[Assigned task] Reproduce, exactly, the lines of the material below from the line containing "which readings at" through the line containing "read on which", with both end lines included and nothing else.

[Data extracts]
==============================
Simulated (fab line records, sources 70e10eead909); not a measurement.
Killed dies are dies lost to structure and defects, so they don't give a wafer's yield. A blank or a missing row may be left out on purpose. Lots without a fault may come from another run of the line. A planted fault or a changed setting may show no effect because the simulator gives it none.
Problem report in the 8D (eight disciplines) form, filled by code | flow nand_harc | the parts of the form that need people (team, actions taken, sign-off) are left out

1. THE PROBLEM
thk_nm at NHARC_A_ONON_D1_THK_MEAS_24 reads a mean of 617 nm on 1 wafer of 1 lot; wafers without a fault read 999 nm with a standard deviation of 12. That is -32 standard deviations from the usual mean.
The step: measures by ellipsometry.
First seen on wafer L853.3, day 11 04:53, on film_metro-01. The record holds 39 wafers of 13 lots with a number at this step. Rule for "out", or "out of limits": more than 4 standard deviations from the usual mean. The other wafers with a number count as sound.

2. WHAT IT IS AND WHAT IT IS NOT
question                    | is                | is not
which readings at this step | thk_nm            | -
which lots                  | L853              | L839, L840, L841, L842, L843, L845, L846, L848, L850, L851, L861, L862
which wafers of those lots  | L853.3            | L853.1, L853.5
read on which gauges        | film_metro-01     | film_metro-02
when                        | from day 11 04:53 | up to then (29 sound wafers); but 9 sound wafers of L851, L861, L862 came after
==============================

[Your response]
which readings at this step | thk_nm            | -
which lots                  | L853              | L839, L840, L841, L842, L843, L845, L846, L848, L850, L851, L861, L862
which wafers of those lots  | L853.3            | L853.1, L853.5
read on which gauges        | film_metro-01     | film_metro-02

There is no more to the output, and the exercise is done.